REQUIRED ACTION>
Beginning with the line that holds "13. CONFORMAL_DEP (material TiAl; thk nm 5)" in the data below, give again every line through the one that holds "125, TiN 5, W 30", exactly as written.

:: GIVEN RECORDS ::

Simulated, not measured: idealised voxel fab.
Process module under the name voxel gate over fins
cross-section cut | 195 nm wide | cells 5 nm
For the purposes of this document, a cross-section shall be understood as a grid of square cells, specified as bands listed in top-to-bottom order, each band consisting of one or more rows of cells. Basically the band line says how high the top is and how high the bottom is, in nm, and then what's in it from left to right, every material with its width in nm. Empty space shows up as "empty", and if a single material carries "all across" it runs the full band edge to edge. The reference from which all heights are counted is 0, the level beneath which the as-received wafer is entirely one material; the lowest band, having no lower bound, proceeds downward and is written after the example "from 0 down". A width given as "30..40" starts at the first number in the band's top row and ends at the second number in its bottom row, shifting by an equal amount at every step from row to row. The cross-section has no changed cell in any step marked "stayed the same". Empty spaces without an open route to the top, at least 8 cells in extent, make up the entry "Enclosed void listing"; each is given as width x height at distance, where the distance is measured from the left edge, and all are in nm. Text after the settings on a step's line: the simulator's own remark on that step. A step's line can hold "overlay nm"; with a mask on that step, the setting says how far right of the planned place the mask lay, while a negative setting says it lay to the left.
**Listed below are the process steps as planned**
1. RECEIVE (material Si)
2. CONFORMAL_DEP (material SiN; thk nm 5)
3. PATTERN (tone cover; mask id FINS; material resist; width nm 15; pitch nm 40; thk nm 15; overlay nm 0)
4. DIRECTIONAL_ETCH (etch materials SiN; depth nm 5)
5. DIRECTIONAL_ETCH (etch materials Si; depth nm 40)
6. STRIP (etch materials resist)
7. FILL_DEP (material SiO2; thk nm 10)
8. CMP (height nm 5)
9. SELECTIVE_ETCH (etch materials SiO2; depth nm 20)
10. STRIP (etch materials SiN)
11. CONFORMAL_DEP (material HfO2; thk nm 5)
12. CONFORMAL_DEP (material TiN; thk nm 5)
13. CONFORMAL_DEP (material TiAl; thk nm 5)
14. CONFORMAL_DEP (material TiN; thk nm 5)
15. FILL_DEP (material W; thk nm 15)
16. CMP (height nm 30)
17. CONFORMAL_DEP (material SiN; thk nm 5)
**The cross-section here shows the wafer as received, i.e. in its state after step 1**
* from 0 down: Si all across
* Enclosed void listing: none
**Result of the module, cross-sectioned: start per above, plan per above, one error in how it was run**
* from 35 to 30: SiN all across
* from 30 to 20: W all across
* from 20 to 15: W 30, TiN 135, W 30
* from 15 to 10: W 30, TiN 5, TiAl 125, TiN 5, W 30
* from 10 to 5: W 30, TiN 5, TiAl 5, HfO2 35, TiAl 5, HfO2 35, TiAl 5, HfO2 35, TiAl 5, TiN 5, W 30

:::

TASK RESULT>
13. CONFORMAL_DEP (material TiAl; thk nm 5)
14. CONFORMAL_DEP (material TiN; thk nm 5)
15. FILL_DEP (material W; thk nm 15)
16. CMP (height nm 30)
17. CONFORMAL_DEP (material SiN; thk nm 5)
**The cross-section here shows the wafer as received, i.e. in its state after step 1**
* from 0 down: Si all across
* Enclosed void listing: none
**Result of the module, cross-sectioned: start per above, plan per above, one error in how it was run**
* from 35 to 30: SiN all across
* from 30 to 20: W all across
* from 20 to 15: W 30, TiN 135, W 30
* from 15 to 10: W 30, TiN 5, TiAl 125, TiN 5, W 30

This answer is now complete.